* Work task
A word-for-word transcription of the listing is all that is needed.

--

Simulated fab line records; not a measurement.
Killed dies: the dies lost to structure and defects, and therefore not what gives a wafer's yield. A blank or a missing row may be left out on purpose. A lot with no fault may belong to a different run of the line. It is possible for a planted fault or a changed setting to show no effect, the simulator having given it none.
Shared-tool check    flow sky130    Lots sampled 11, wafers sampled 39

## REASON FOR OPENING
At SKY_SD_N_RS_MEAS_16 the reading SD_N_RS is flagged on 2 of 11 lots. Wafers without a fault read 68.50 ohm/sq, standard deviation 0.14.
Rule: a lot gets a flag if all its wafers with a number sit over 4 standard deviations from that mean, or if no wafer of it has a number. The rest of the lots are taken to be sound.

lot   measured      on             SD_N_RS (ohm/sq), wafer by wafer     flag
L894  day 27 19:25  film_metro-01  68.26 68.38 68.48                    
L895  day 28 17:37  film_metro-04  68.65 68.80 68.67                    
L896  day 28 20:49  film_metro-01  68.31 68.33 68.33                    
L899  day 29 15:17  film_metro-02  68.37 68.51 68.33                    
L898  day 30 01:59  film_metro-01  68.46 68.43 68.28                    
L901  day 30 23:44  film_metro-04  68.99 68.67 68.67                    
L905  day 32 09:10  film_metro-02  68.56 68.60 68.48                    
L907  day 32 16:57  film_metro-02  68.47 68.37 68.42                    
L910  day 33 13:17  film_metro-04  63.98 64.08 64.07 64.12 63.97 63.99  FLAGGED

--

* Solution
Simulated fab line records; not a measurement.
Killed dies: the dies lost to structure and defects, and therefore not what gives a wafer's yield. A blank or a missing row may be left out on purpose. A lot with no fault may belong to a different run of the line. It is possible for a planted fault or a changed setting to show no effect, the simulator having given it none.
Shared-tool check    flow sky130    Lots sampled 11, wafers sampled 39

## REASON FOR OPENING
At SKY_SD_N_RS_MEAS_16 the reading SD_N_RS is flagged on 2 of 11 lots. Wafers without a fault read 68.50 ohm/sq, standard deviation 0.14.
Rule: a lot gets a flag if all its wafers with a number sit over 4 standard deviations from that mean, or if no wafer of it has a number. The rest of the lots are taken to be sound.

lot   measured      on             SD_N_RS (ohm/sq), wafer by wafer     flag
L894  day 27 19:25  film_metro-01  68.26 68.38 68.48                    
L895  day 28 17:37  film_metro-04  68.65 68.80 68.67                    
L896  day 28 20:49  film_metro-01  68.31 68.33 68.33                    
L899  day 29 15:17  film_metro-02  68.37 68.51 68.33                    
L898  day 30 01:59  film_metro-01  68.46 68.43 68.28                    
L901  day 30 23:44  film_metro-04  68.99 68.67 68.67                    
L905  day 32 09:10  film_metro-02  68.56 68.60 68.48                    
L907  day 32 16:57  film_metro-02  68.47 68.37 68.42                    
L910  day 33 13:17  film_metro-04  63.98 64.08 64.07 64.12 63.97 63.99  FLAGGED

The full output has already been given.